=== INFORMATION PROVIDED ===
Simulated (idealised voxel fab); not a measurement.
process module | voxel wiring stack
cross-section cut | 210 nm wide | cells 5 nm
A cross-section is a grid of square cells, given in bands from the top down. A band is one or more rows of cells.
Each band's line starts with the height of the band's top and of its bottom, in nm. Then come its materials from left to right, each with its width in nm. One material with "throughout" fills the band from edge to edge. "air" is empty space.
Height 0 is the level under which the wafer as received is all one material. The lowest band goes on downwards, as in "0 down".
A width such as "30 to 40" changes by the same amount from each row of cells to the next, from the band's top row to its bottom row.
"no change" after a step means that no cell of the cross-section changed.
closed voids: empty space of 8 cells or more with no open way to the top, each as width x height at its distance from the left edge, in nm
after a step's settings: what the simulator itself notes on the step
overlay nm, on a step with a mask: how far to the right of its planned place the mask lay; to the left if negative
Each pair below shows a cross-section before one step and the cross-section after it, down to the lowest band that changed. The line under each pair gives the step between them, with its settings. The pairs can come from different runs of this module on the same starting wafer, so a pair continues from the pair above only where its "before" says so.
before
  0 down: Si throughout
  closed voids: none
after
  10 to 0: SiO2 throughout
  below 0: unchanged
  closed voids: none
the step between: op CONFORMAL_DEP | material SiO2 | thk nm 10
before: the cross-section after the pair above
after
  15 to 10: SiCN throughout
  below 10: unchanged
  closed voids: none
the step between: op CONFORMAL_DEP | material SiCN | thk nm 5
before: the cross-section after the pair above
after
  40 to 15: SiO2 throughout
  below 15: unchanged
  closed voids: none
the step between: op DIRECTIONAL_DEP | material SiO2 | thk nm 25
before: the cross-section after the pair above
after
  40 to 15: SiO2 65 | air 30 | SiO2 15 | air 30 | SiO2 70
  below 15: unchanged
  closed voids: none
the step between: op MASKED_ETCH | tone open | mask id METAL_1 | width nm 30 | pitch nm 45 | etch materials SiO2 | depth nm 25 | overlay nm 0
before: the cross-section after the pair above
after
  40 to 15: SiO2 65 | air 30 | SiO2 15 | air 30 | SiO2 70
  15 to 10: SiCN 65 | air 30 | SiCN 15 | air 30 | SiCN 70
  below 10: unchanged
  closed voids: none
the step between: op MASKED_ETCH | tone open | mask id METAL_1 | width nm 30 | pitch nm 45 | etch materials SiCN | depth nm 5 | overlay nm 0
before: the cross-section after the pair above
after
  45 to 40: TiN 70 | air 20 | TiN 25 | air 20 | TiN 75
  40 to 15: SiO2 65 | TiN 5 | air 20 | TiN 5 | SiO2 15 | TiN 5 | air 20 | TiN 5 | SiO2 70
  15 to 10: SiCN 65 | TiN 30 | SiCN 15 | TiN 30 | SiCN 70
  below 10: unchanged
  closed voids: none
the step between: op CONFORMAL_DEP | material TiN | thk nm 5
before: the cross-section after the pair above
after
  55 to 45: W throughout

=== WORK ORDER ===
Above are some lines. Repeat exactly, and only, those from the line that has "the step between: op CONFORMAL_DEP | material SiCN" through the line that has "the step between: op DIRECTIONAL_DEP".

=== TASK OUTPUT ===
the step between: op CONFORMAL_DEP | material SiCN | thk nm 5
before: the cross-section after the pair above
after
  40 to 15: SiO2 throughout
  below 15: unchanged
  closed voids: none
the step between: op DIRECTIONAL_DEP | material SiO2 | thk nm 25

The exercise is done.